▶ **ASSIGNED TASK**: Each entry must be duplicated precisely, with nothing left out.

══════

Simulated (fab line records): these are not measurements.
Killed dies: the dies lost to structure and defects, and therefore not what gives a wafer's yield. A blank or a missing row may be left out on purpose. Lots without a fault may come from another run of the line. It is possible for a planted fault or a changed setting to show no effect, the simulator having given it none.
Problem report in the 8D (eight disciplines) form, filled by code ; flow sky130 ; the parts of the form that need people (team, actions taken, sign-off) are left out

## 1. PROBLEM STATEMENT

══════

▶ **EXERCISE ANSWER**:
Simulated (fab line records): these are not measurements.
Killed dies: the dies lost to structure and defects, and therefore not what gives a wafer's yield. A blank or a missing row may be left out on purpose. Lots without a fault may come from another run of the line. It is possible for a planted fault or a changed setting to show no effect, the simulator having given it none.
Problem report in the 8D (eight disciplines) form, filled by code ; flow sky130 ; the parts of the form that need people (team, actions taken, sign-off) are left out

## 1. PROBLEM STATEMENT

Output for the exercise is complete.